ACTIVITY: Each entry must be restated word for word.

:::
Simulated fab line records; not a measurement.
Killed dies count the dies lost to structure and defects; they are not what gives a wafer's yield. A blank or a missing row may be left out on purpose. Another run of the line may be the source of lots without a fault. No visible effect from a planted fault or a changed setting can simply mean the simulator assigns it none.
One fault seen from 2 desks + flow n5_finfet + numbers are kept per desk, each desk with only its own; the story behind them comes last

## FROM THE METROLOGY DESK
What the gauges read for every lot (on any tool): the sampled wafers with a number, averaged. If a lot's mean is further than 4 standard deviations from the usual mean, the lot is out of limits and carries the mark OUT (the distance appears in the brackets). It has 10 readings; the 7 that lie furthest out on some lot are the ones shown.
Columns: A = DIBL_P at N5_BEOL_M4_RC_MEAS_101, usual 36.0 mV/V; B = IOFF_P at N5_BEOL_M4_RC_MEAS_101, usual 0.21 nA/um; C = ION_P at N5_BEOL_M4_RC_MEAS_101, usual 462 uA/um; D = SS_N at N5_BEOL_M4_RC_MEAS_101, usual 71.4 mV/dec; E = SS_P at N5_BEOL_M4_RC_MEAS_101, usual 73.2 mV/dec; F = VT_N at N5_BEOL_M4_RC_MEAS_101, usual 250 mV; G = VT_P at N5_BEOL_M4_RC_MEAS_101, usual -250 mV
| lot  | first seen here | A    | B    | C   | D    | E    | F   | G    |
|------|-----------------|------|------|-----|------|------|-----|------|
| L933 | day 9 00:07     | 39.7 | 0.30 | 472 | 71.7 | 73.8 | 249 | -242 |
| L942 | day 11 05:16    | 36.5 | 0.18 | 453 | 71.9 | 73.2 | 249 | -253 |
:::

TASK RESULT:
Simulated fab line records; not a measurement.
Killed dies count the dies lost to structure and defects; they are not what gives a wafer's yield. A blank or a missing row may be left out on purpose. Another run of the line may be the source of lots without a fault. No visible effect from a planted fault or a changed setting can simply mean the simulator assigns it none.
One fault seen from 2 desks + flow n5_finfet + numbers are kept per desk, each desk with only its own; the story behind them comes last

## FROM THE METROLOGY DESK
What the gauges read for every lot (on any tool): the sampled wafers with a number, averaged. If a lot's mean is further than 4 standard deviations from the usual mean, the lot is out of limits and carries the mark OUT (the distance appears in the brackets). It has 10 readings; the 7 that lie furthest out on some lot are the ones shown.
Columns: A = DIBL_P at N5_BEOL_M4_RC_MEAS_101, usual 36.0 mV/V; B = IOFF_P at N5_BEOL_M4_RC_MEAS_101, usual 0.21 nA/um; C = ION_P at N5_BEOL_M4_RC_MEAS_101, usual 462 uA/um; D = SS_N at N5_BEOL_M4_RC_MEAS_101, usual 71.4 mV/dec; E = SS_P at N5_BEOL_M4_RC_MEAS_101, usual 73.2 mV/dec; F = VT_N at N5_BEOL_M4_RC_MEAS_101, usual 250 mV; G = VT_P at N5_BEOL_M4_RC_MEAS_101, usual -250 mV
| lot  | first seen here | A    | B    | C   | D    | E    | F   | G    |
|------|-----------------|------|------|-----|------|------|-----|------|
| L933 | day 9 00:07     | 39.7 | 0.30 | 472 | 71.7 | 73.8 | 249 | -242 |
| L942 | day 11 05:16    | 36.5 | 0.18 | 453 | 71.9 | 73.2 | 249 | -253 |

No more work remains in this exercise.